From the first line to the last, print the listing exactly.

#### Entries supplied ####

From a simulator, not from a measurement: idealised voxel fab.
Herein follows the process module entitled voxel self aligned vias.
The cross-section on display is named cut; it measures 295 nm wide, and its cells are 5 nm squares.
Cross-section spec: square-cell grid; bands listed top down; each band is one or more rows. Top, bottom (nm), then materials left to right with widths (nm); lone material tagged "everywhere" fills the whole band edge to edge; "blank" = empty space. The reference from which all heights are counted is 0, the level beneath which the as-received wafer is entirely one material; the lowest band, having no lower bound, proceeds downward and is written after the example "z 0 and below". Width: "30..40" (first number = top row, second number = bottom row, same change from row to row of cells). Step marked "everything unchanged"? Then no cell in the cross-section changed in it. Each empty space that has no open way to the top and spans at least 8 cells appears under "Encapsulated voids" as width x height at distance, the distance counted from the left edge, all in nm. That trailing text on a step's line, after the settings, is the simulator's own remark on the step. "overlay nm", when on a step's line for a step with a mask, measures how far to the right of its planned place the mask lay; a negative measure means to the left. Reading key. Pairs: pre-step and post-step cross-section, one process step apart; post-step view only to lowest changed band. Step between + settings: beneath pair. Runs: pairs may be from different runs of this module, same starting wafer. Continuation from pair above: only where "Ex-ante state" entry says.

####

_Response area_.
From a simulator, not from a measurement: idealised voxel fab.
Herein follows the process module entitled voxel self aligned vias.
The cross-section on display is named cut; it measures 295 nm wide, and its cells are 5 nm squares.
Cross-section spec: square-cell grid; bands listed top down; each band is one or more rows. Top, bottom (nm), then materials left to right with widths (nm); lone material tagged "everywhere" fills the whole band edge to edge; "blank" = empty space. The reference from which all heights are counted is 0, the level beneath which the as-received wafer is entirely one material; the lowest band, having no lower bound, proceeds downward and is written after the example "z 0 and below". Width: "30..40" (first number = top row, second number = bottom row, same change from row to row of cells). Step marked "everything unchanged"? Then no cell in the cross-section changed in it. Each empty space that has no open way to the top and spans at least 8 cells appears under "Encapsulated voids" as width x height at distance, the distance counted from the left edge, all in nm. That trailing text on a step's line, after the settings, is the simulator's own remark on the step. "overlay nm", when on a step's line for a step with a mask, measures how far to the right of its planned place the mask lay; a negative measure means to the left. Reading key. Pairs: pre-step and post-step cross-section, one process step apart; post-step view only to lowest changed band. Step between + settings: beneath pair. Runs: pairs may be from different runs of this module, same starting wafer. Continuation from pair above: only where "Ex-ante state" entry says.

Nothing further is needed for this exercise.